**Exercise:**
Each line of the listing below, from the very first to the one that contains "10B,3.421,383.15,19,1944.7,2.6273,26.639", is to be retyped exactly as it stands.

(Extracted material)

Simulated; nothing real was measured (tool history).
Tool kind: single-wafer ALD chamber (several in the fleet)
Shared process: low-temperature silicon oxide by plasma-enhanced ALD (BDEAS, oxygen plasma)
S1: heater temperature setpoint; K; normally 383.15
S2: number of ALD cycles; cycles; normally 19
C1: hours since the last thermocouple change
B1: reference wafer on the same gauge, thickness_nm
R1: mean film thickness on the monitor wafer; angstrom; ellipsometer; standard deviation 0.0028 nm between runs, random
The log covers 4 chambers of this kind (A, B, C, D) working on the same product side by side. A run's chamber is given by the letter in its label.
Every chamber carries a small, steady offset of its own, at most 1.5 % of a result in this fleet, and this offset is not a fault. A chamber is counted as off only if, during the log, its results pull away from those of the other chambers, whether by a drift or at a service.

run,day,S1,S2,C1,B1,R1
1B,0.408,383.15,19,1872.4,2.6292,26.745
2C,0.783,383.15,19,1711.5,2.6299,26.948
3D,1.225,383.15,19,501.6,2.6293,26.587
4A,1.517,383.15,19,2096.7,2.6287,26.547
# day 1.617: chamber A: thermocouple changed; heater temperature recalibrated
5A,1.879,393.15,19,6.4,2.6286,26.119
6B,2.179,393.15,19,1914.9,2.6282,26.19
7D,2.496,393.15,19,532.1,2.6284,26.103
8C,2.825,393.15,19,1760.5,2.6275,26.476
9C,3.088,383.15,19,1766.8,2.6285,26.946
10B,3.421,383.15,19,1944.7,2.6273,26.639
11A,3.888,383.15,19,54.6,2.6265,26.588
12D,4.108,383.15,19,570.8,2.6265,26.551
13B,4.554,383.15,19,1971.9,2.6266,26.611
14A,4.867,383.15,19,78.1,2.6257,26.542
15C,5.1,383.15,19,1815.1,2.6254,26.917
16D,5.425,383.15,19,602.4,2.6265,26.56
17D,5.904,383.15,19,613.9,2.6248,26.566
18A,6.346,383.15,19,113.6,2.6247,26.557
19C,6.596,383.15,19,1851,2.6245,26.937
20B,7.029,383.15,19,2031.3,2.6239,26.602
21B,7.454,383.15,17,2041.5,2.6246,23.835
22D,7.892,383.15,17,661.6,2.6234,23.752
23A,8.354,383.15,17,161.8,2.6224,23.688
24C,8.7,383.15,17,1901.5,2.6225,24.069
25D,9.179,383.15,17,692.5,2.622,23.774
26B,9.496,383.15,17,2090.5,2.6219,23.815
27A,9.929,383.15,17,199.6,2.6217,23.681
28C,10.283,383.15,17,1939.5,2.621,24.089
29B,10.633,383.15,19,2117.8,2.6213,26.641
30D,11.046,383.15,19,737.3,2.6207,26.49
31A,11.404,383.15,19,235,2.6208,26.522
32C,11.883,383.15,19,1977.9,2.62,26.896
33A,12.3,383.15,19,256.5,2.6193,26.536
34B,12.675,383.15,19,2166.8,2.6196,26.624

(End Extracted material)

**Task result:**
Simulated; nothing real was measured (tool history).
Tool kind: single-wafer ALD chamber (several in the fleet)
Shared process: low-temperature silicon oxide by plasma-enhanced ALD (BDEAS, oxygen plasma)
S1: heater temperature setpoint; K; normally 383.15
S2: number of ALD cycles; cycles; normally 19
C1: hours since the last thermocouple change
B1: reference wafer on the same gauge, thickness_nm
R1: mean film thickness on the monitor wafer; angstrom; ellipsometer; standard deviation 0.0028 nm between runs, random
The log covers 4 chambers of this kind (A, B, C, D) working on the same product side by side. A run's chamber is given by the letter in its label.
Every chamber carries a small, steady offset of its own, at most 1.5 % of a result in this fleet, and this offset is not a fault. A chamber is counted as off only if, during the log, its results pull away from those of the other chambers, whether by a drift or at a service.

run,day,S1,S2,C1,B1,R1
1B,0.408,383.15,19,1872.4,2.6292,26.745
2C,0.783,383.15,19,1711.5,2.6299,26.948
3D,1.225,383.15,19,501.6,2.6293,26.587
4A,1.517,383.15,19,2096.7,2.6287,26.547
# day 1.617: chamber A: thermocouple changed; heater temperature recalibrated
5A,1.879,393.15,19,6.4,2.6286,26.119
6B,2.179,393.15,19,1914.9,2.6282,26.19
7D,2.496,393.15,19,532.1,2.6284,26.103
8C,2.825,393.15,19,1760.5,2.6275,26.476
9C,3.088,383.15,19,1766.8,2.6285,26.946
10B,3.421,383.15,19,1944.7,2.6273,26.639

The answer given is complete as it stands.